- Data:
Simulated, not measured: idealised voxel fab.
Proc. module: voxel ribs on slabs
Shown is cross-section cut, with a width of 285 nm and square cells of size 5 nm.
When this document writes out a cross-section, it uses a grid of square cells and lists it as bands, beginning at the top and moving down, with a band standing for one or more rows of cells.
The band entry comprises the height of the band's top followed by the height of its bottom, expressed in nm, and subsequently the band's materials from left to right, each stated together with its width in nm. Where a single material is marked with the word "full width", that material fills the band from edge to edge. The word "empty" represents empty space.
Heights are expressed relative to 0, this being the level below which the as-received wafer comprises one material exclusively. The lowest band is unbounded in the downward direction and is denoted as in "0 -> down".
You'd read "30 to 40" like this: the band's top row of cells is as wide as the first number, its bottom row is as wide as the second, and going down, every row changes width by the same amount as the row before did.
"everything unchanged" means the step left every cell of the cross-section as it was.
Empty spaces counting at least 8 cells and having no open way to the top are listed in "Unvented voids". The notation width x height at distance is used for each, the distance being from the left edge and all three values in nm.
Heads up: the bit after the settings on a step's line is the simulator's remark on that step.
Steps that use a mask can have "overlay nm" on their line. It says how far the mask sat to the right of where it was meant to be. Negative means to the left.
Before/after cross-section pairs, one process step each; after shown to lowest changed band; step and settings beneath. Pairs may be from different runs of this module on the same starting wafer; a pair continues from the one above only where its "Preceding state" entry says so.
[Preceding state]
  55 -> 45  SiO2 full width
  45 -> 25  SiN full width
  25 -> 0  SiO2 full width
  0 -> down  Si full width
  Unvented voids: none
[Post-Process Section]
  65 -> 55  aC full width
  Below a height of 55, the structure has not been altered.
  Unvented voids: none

- Work order: Quote exactly the first line of the entries and every line after it, stopping with the line that contains "The band entry".

- Exercise solution:
Simulated, not measured: idealised voxel fab.
Proc. module: voxel ribs on slabs
Shown is cross-section cut, with a width of 285 nm and square cells of size 5 nm.
When this document writes out a cross-section, it uses a grid of square cells and lists it as bands, beginning at the top and moving down, with a band standing for one or more rows of cells.
The band entry comprises the height of the band's top followed by the height of its bottom, expressed in nm, and subsequently the band's materials from left to right, each stated together with its width in nm. Where a single material is marked with the word "full width", that material fills the band from edge to edge. The word "empty" represents empty space.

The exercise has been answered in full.